WORK ORDER: Copy out exactly the lines below that run from the one holding "Looked at the" to the one holding "oooooooooo......", keeping both of those lines and no others.

MATERIAL PROVIDED:
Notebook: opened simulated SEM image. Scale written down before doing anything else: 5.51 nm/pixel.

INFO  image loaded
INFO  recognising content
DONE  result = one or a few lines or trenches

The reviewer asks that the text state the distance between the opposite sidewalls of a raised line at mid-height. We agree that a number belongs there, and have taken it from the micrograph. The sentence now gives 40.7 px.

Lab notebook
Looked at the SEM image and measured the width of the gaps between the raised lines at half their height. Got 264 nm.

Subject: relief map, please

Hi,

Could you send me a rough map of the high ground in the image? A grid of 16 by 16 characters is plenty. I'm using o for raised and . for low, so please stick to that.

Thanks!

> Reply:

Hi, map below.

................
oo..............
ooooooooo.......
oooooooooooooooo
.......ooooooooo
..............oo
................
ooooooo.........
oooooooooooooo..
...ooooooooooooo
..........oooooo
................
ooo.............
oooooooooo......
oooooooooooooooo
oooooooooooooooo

ANSWER BOX:
Looked at the SEM image and measured the width of the gaps between the raised lines at half their height. Got 264 nm.

Subject: relief map, please

Hi,

Could you send me a rough map of the high ground in the image? A grid of 16 by 16 characters is plenty. I'm using o for raised and . for low, so please stick to that.

Thanks!

> Reply:

Hi, map below.

................
oo..............
ooooooooo.......
oooooooooooooooo
.......ooooooooo
..............oo
................
ooooooo.........
oooooooooooooo..
...ooooooooooooo
..........oooooo
................
ooo.............
oooooooooo......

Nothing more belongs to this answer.